# RECORDED DATA
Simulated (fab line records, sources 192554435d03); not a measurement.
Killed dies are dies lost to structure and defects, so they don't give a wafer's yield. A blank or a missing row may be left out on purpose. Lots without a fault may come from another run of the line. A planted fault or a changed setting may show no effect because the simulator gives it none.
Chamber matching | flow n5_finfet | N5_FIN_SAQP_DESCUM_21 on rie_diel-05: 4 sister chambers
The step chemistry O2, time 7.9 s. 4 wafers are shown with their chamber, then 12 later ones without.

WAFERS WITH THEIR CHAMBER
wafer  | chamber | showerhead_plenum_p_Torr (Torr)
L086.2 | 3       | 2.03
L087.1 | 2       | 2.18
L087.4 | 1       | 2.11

# WORK ITEM
Set down each line of the material above without a single alteration.

# YOUR SOLUTION
Simulated (fab line records, sources 192554435d03); not a measurement.
Killed dies are dies lost to structure and defects, so they don't give a wafer's yield. A blank or a missing row may be left out on purpose. Lots without a fault may come from another run of the line. A planted fault or a changed setting may show no effect because the simulator gives it none.
Chamber matching | flow n5_finfet | N5_FIN_SAQP_DESCUM_21 on rie_diel-05: 4 sister chambers
The step chemistry O2, time 7.9 s. 4 wafers are shown with their chamber, then 12 later ones without.

WAFERS WITH THEIR CHAMBER
wafer  | chamber | showerhead_plenum_p_Torr (Torr)
L086.2 | 3       | 2.03
L087.1 | 2       | 2.18
L087.4 | 1       | 2.11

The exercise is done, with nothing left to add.